§ **Required action**
Return verbatim all lines from the first one in the records to the line with "UUUUUUUUUUUUUUUUUUUUUUUUUUUUUUUD", both ends kept.

§ **Provided material**
• • • • •

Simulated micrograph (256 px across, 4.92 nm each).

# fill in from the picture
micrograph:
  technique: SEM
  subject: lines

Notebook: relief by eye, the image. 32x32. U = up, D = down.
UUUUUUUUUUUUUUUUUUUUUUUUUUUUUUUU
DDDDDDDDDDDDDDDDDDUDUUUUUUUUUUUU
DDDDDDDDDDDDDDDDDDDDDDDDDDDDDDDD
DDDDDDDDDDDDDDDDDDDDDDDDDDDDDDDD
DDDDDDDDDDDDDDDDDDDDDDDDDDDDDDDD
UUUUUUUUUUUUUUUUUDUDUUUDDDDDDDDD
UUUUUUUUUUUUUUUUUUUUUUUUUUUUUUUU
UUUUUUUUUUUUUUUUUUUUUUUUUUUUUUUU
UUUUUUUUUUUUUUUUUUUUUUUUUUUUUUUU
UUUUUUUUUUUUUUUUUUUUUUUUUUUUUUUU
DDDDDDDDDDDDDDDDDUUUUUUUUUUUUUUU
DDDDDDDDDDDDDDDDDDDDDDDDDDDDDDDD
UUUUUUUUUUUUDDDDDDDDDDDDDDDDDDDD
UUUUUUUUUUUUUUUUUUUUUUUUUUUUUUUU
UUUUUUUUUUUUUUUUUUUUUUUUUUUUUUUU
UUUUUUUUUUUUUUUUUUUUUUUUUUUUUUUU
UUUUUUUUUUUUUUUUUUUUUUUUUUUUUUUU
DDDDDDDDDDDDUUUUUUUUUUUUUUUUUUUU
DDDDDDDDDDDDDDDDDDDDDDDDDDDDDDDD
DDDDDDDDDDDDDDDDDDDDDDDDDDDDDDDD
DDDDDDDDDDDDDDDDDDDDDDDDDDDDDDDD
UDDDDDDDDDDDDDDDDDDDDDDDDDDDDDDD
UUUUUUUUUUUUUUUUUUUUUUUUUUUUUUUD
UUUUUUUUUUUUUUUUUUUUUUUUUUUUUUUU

• • • • •

§ **Response area**
Simulated micrograph (256 px across, 4.92 nm each).

# fill in from the picture
micrograph:
  technique: SEM
  subject: lines

Notebook: relief by eye, the image. 32x32. U = up, D = down.
UUUUUUUUUUUUUUUUUUUUUUUUUUUUUUUU
DDDDDDDDDDDDDDDDDDUDUUUUUUUUUUUU
DDDDDDDDDDDDDDDDDDDDDDDDDDDDDDDD
DDDDDDDDDDDDDDDDDDDDDDDDDDDDDDDD
DDDDDDDDDDDDDDDDDDDDDDDDDDDDDDDD
UUUUUUUUUUUUUUUUUDUDUUUDDDDDDDDD
UUUUUUUUUUUUUUUUUUUUUUUUUUUUUUUU
UUUUUUUUUUUUUUUUUUUUUUUUUUUUUUUU
UUUUUUUUUUUUUUUUUUUUUUUUUUUUUUUU
UUUUUUUUUUUUUUUUUUUUUUUUUUUUUUUU
DDDDDDDDDDDDDDDDDUUUUUUUUUUUUUUU
DDDDDDDDDDDDDDDDDDDDDDDDDDDDDDDD
UUUUUUUUUUUUDDDDDDDDDDDDDDDDDDDD
UUUUUUUUUUUUUUUUUUUUUUUUUUUUUUUU
UUUUUUUUUUUUUUUUUUUUUUUUUUUUUUUU
UUUUUUUUUUUUUUUUUUUUUUUUUUUUUUUU
UUUUUUUUUUUUUUUUUUUUUUUUUUUUUUUU
DDDDDDDDDDDDUUUUUUUUUUUUUUUUUUUU
DDDDDDDDDDDDDDDDDDDDDDDDDDDDDDDD
DDDDDDDDDDDDDDDDDDDDDDDDDDDDDDDD
DDDDDDDDDDDDDDDDDDDDDDDDDDDDDDDD
UDDDDDDDDDDDDDDDDDDDDDDDDDDDDDDD
UUUUUUUUUUUUUUUUUUUUUUUUUUUUUUUD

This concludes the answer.